**Exercise:** Using the material below, return exactly the lines between the one holding "Fill in the blank using the image." and the one holding "Supervisor: I need", inclusive, and no others.

**Dataset:**
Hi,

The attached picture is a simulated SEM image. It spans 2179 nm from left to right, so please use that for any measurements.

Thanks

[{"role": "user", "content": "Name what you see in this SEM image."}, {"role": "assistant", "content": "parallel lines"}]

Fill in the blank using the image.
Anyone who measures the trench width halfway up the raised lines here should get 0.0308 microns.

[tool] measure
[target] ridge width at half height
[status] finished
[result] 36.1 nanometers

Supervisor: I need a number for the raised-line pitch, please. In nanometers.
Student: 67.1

**Result:**
Fill in the blank using the image.
Anyone who measures the trench width halfway up the raised lines here should get 0.0308 microns.

[tool] measure
[target] ridge width at half height
[status] finished
[result] 36.1 nanometers

Supervisor: I need a number for the raised-line pitch, please. In nanometers.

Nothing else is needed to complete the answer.